*Assignment*:
Your task is to write out exactly the lines of the listing below, from the first down to the line that holds "Fleet log. Kind".

*Source information*:
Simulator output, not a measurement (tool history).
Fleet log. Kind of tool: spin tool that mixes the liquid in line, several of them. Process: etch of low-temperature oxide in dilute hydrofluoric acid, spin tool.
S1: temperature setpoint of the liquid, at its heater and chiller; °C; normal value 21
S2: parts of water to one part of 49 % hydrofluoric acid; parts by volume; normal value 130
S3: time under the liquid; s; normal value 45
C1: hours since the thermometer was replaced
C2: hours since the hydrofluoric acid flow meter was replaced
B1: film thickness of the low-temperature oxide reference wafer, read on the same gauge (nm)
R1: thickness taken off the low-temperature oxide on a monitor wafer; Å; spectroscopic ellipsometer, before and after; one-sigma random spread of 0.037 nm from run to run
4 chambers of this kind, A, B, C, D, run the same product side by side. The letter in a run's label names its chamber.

*Response box*:
Simulator output, not a measurement (tool history).
Fleet log. Kind of tool: spin tool that mixes the liquid in line, several of them. Process: etch of low-temperature oxide in dilute hydrofluoric acid, spin tool.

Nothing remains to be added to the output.